ACTIVITY
The data beneath this task is to be duplicated exactly, in its entirety.

MATERIAL PROVIDED
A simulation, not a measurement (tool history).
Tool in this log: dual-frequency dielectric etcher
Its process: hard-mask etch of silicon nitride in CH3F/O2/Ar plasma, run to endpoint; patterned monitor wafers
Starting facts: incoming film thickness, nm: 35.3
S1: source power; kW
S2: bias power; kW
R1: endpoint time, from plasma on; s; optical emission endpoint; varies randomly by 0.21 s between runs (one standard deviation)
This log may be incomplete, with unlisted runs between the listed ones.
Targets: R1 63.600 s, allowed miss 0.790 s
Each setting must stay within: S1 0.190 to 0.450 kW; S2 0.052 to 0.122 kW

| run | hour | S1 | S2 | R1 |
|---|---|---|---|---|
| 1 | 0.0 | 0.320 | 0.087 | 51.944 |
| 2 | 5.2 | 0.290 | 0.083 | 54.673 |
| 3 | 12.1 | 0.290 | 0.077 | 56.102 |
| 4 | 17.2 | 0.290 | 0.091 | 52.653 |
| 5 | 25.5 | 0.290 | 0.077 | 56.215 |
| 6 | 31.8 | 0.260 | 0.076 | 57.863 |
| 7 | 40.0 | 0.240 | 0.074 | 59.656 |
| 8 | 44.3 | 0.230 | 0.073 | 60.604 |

ANSWER SECTION
A simulation, not a measurement (tool history).
Tool in this log: dual-frequency dielectric etcher
Its process: hard-mask etch of silicon nitride in CH3F/O2/Ar plasma, run to endpoint; patterned monitor wafers
Starting facts: incoming film thickness, nm: 35.3
S1: source power; kW
S2: bias power; kW
R1: endpoint time, from plasma on; s; optical emission endpoint; varies randomly by 0.21 s between runs (one standard deviation)
This log may be incomplete, with unlisted runs between the listed ones.
Targets: R1 63.600 s, allowed miss 0.790 s
Each setting must stay within: S1 0.190 to 0.450 kW; S2 0.052 to 0.122 kW

| run | hour | S1 | S2 | R1 |
|---|---|---|---|---|
| 1 | 0.0 | 0.320 | 0.087 | 51.944 |
| 2 | 5.2 | 0.290 | 0.083 | 54.673 |
| 3 | 12.1 | 0.290 | 0.077 | 56.102 |
| 4 | 17.2 | 0.290 | 0.091 | 52.653 |
| 5 | 25.5 | 0.290 | 0.077 | 56.215 |
| 6 | 31.8 | 0.260 | 0.076 | 57.863 |
| 7 | 40.0 | 0.240 | 0.074 | 59.656 |
| 8 | 44.3 | 0.230 | 0.073 | 60.604 |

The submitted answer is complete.